**BRIEF**
Please copy the leading lines of the entries below exactly, concluding with the line in which "WHICH TOOL RAN EACH LOT" occurs.

**RECORDS PROVIDED**
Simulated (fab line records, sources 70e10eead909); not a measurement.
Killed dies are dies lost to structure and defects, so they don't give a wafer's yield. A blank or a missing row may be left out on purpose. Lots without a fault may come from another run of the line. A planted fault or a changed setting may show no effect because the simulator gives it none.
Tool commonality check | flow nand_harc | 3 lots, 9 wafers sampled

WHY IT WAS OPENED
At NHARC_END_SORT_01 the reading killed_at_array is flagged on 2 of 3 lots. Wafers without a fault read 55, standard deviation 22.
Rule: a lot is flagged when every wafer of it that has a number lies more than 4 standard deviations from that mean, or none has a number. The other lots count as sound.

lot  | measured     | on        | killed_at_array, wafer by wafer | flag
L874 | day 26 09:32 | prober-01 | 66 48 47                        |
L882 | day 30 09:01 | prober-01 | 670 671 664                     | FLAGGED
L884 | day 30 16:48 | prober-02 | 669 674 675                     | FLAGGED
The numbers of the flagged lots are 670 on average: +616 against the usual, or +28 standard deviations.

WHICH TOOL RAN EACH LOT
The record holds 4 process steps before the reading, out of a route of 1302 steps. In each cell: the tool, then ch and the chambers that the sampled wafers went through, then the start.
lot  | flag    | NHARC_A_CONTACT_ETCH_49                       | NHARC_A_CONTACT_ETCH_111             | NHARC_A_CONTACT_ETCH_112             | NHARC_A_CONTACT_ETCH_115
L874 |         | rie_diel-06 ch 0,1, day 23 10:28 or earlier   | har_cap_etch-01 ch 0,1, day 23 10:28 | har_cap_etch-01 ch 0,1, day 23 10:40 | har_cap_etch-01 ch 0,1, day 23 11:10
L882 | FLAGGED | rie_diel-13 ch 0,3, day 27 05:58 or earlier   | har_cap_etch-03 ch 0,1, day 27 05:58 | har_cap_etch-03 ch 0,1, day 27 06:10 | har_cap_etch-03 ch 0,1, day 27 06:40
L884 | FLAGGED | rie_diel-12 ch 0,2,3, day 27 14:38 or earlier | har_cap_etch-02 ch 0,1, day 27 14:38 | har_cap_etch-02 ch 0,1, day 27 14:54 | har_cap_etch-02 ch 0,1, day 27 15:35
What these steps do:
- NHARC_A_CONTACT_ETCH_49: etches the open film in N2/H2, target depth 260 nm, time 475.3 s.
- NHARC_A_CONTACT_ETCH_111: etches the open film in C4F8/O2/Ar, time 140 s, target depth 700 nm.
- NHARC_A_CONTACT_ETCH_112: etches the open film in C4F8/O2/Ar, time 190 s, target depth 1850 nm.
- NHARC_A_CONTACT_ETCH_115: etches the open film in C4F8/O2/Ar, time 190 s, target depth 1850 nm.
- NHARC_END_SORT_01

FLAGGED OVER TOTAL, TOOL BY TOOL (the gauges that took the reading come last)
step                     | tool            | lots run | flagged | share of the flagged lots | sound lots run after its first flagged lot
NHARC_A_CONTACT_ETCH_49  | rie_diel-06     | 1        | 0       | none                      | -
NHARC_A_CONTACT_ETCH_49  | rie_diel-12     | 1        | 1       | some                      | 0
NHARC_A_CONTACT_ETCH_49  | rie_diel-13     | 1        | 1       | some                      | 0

**RESPONSE BOX**
Simulated (fab line records, sources 70e10eead909); not a measurement.
Killed dies are dies lost to structure and defects, so they don't give a wafer's yield. A blank or a missing row may be left out on purpose. Lots without a fault may come from another run of the line. A planted fault or a changed setting may show no effect because the simulator gives it none.
Tool commonality check | flow nand_harc | 3 lots, 9 wafers sampled

WHY IT WAS OPENED
At NHARC_END_SORT_01 the reading killed_at_array is flagged on 2 of 3 lots. Wafers without a fault read 55, standard deviation 22.
Rule: a lot is flagged when every wafer of it that has a number lies more than 4 standard deviations from that mean, or none has a number. The other lots count as sound.

lot  | measured     | on        | killed_at_array, wafer by wafer | flag
L874 | day 26 09:32 | prober-01 | 66 48 47                        |
L882 | day 30 09:01 | prober-01 | 670 671 664                     | FLAGGED
L884 | day 30 16:48 | prober-02 | 669 674 675                     | FLAGGED
The numbers of the flagged lots are 670 on average: +616 against the usual, or +28 standard deviations.

WHICH TOOL RAN EACH LOT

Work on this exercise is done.